SUPPLIED RECORDS
%%
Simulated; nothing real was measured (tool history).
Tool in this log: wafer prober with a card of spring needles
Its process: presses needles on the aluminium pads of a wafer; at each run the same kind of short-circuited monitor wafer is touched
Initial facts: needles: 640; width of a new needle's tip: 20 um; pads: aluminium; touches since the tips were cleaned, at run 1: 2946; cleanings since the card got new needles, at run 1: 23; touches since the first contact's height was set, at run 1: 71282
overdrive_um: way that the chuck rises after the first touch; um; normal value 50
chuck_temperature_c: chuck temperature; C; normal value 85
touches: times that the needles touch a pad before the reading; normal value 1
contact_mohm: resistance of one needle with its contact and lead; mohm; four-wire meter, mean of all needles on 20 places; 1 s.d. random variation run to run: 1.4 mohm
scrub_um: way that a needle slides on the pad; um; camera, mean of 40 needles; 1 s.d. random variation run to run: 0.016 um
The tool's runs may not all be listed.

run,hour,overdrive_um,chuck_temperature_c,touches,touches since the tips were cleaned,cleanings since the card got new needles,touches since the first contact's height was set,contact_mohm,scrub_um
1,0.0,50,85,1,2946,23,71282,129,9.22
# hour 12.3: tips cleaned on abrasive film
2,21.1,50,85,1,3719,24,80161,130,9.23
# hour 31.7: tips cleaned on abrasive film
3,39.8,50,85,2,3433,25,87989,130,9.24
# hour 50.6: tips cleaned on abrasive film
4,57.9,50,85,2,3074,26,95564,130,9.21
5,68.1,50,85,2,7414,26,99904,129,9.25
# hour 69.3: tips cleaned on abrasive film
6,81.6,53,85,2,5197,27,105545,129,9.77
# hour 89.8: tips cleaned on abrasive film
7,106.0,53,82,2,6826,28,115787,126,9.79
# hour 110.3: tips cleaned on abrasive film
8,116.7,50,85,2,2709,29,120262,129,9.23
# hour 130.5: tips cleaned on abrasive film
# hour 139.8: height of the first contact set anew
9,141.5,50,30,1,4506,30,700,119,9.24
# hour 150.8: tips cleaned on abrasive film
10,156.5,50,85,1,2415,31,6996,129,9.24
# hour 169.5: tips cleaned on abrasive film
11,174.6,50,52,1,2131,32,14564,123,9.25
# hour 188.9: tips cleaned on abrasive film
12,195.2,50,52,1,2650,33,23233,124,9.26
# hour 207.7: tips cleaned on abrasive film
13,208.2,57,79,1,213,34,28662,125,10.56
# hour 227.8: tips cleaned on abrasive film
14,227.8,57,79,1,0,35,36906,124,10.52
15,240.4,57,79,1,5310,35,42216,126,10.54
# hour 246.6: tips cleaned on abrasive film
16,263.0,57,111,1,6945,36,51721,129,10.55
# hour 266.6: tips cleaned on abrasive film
%%

ASSIGNED TASK
Whatever else the listing above holds, retype exactly only the lines from the one containing "Initial facts: needles: 640;" to the one containing "overdrive_um: way that", both ends kept.

YOUR RESPONSE
Initial facts: needles: 640; width of a new needle's tip: 20 um; pads: aluminium; touches since the tips were cleaned, at run 1: 2946; cleanings since the card got new needles, at run 1: 23; touches since the first contact's height was set, at run 1: 71282
overdrive_um: way that the chuck rises after the first touch; um; normal value 50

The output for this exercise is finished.